Work request -
Transcribe the listing below word for word.

Entries supplied -
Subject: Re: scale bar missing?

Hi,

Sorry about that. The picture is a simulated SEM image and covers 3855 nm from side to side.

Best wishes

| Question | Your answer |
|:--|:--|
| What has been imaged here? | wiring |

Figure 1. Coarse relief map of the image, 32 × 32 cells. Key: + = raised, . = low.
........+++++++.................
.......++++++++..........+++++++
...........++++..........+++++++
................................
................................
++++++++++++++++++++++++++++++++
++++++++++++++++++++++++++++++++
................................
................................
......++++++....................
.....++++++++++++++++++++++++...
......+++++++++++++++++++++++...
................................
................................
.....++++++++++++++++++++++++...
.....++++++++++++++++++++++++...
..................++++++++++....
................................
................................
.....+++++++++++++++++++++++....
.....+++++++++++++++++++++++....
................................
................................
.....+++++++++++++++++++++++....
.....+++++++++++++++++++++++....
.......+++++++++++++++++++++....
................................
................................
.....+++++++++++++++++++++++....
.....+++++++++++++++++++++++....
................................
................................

Worked solution -
Subject: Re: scale bar missing?

Hi,

Sorry about that. The picture is a simulated SEM image and covers 3855 nm from side to side.

Best wishes

| Question | Your answer |
|:--|:--|
| What has been imaged here? | wiring |

Figure 1. Coarse relief map of the image, 32 × 32 cells. Key: + = raised, . = low.
........+++++++.................
.......++++++++..........+++++++
...........++++..........+++++++
................................
................................
++++++++++++++++++++++++++++++++
++++++++++++++++++++++++++++++++
................................
................................
......++++++....................
.....++++++++++++++++++++++++...
......+++++++++++++++++++++++...
................................
................................
.....++++++++++++++++++++++++...
.....++++++++++++++++++++++++...
..................++++++++++....
................................
................................
.....+++++++++++++++++++++++....
.....+++++++++++++++++++++++....
................................
................................
.....+++++++++++++++++++++++....
.....+++++++++++++++++++++++....
.......+++++++++++++++++++++....
................................
................................
.....+++++++++++++++++++++++....
.....+++++++++++++++++++++++....
................................
................................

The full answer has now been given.